After finding the line with "The width entry" in the entries below, retype exactly each line from there through the line with "overlay nm: right-of-plan", including that final line.

## Study material
• • • •

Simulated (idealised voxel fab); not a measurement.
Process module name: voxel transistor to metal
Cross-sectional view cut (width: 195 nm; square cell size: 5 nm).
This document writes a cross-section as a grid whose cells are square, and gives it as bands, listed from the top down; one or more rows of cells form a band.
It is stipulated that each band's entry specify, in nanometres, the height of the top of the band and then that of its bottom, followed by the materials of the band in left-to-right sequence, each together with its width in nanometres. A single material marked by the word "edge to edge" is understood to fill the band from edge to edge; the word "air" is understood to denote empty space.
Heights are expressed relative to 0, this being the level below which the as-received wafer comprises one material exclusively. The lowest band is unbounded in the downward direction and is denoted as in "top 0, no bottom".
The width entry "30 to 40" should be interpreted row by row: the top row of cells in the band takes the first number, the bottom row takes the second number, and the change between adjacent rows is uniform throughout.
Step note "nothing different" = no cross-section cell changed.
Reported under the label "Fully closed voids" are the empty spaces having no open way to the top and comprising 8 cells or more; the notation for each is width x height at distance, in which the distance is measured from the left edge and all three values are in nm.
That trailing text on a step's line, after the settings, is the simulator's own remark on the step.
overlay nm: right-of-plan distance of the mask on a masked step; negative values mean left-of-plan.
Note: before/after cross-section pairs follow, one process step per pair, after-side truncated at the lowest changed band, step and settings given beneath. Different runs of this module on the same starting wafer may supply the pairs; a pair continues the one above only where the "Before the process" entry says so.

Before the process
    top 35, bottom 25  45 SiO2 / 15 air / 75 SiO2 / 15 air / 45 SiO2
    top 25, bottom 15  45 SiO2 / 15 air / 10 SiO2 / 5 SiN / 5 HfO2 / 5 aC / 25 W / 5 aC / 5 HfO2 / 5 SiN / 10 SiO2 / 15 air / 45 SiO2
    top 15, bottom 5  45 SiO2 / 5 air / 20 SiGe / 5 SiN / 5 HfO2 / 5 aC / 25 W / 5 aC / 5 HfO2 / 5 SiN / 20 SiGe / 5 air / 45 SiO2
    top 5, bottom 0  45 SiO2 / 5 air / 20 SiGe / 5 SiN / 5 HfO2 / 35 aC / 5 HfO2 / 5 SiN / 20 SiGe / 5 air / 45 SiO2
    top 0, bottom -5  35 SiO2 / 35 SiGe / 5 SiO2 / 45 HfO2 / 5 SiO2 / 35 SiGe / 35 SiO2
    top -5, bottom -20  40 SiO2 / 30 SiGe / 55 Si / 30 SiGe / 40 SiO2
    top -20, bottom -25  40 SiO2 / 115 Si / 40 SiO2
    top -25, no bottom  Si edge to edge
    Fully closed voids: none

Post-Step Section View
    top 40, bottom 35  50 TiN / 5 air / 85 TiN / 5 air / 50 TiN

• • • •

## Solution
The width entry "30 to 40" should be interpreted row by row: the top row of cells in the band takes the first number, the bottom row takes the second number, and the change between adjacent rows is uniform throughout.
Step note "nothing different" = no cross-section cell changed.
Reported under the label "Fully closed voids" are the empty spaces having no open way to the top and comprising 8 cells or more; the notation for each is width x height at distance, in which the distance is measured from the left edge and all three values are in nm.
That trailing text on a step's line, after the settings, is the simulator's own remark on the step.
overlay nm: right-of-plan distance of the mask on a masked step; negative values mean left-of-plan.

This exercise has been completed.